Stored data –
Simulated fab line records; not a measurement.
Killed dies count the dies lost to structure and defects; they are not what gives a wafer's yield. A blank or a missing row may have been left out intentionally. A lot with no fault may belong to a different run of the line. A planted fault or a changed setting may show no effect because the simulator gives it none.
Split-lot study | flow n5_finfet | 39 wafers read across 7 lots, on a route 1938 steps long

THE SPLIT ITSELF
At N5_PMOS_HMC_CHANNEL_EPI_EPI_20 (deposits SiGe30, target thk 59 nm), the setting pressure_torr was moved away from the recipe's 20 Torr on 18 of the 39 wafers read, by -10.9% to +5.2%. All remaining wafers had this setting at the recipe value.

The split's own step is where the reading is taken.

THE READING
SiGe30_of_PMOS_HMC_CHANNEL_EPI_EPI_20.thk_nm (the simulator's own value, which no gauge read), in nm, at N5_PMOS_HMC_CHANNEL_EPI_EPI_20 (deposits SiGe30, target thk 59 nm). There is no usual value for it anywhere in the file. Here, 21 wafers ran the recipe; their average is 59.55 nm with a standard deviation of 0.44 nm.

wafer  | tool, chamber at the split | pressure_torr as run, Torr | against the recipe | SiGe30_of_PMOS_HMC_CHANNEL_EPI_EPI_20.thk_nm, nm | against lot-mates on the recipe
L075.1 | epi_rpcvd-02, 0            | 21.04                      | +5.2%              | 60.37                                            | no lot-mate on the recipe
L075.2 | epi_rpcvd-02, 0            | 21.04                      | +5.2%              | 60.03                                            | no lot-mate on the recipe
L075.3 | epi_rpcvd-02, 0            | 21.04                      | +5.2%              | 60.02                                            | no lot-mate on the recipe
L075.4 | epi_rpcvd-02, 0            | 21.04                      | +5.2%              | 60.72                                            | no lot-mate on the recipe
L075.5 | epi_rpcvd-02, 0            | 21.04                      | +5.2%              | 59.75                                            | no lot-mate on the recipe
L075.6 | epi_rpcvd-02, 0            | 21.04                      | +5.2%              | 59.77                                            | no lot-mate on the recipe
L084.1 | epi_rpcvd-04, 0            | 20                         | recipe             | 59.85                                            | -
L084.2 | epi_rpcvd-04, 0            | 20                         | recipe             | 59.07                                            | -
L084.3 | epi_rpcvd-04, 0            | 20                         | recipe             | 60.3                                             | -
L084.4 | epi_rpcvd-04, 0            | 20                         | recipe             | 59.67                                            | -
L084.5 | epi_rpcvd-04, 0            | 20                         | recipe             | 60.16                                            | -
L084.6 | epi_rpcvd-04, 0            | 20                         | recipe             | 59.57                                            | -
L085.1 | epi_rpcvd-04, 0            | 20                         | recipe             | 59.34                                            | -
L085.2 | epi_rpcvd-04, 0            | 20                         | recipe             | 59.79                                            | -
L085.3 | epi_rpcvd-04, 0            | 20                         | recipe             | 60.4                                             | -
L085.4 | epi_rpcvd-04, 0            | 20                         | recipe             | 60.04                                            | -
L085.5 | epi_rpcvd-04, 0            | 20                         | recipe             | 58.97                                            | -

Exercise –
From the material above, set down exactly the lines between the line holding "L075.4 | epi_rpcvd-02, 0" and the line holding "L075.5 | epi_rpcvd-02, 0", inclusive. Include nothing else.

Task solution –
L075.4 | epi_rpcvd-02, 0            | 21.04                      | +5.2%              | 60.72                                            | no lot-mate on the recipe
L075.5 | epi_rpcvd-02, 0            | 21.04                      | +5.2%              | 59.75                                            | no lot-mate on the recipe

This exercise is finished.